## [Requirement]
Print each line from the start of the records below up through the line where "- N5_FIN_SAQP_MANDREL2_REMOVE_60: chemistry" is found, exactly as given.

## [Data]
>>>

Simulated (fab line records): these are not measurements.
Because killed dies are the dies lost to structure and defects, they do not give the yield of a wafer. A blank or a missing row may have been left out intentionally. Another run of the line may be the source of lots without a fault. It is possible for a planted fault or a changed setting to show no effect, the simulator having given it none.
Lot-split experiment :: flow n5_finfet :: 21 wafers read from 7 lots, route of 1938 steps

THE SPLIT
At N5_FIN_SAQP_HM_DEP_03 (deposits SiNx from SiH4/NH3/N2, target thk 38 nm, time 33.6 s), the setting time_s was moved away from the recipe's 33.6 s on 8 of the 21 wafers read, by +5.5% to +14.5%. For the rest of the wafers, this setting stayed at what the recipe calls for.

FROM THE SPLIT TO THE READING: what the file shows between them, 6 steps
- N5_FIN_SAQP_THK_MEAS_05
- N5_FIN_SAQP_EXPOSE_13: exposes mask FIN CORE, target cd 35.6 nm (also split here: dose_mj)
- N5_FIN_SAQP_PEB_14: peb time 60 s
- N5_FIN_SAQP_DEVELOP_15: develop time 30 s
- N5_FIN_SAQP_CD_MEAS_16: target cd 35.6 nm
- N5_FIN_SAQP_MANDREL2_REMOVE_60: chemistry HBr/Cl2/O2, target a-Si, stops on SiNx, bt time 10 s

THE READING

<<<

## [Exercise result]
Simulated (fab line records): these are not measurements.
Because killed dies are the dies lost to structure and defects, they do not give the yield of a wafer. A blank or a missing row may have been left out intentionally. Another run of the line may be the source of lots without a fault. It is possible for a planted fault or a changed setting to show no effect, the simulator having given it none.
Lot-split experiment :: flow n5_finfet :: 21 wafers read from 7 lots, route of 1938 steps

THE SPLIT
At N5_FIN_SAQP_HM_DEP_03 (deposits SiNx from SiH4/NH3/N2, target thk 38 nm, time 33.6 s), the setting time_s was moved away from the recipe's 33.6 s on 8 of the 21 wafers read, by +5.5% to +14.5%. For the rest of the wafers, this setting stayed at what the recipe calls for.

FROM THE SPLIT TO THE READING: what the file shows between them, 6 steps
- N5_FIN_SAQP_THK_MEAS_05
- N5_FIN_SAQP_EXPOSE_13: exposes mask FIN CORE, target cd 35.6 nm (also split here: dose_mj)
- N5_FIN_SAQP_PEB_14: peb time 60 s
- N5_FIN_SAQP_DEVELOP_15: develop time 30 s
- N5_FIN_SAQP_CD_MEAS_16: target cd 35.6 nm
- N5_FIN_SAQP_MANDREL2_REMOVE_60: chemistry HBr/Cl2/O2, target a-Si, stops on SiNx, bt time 10 s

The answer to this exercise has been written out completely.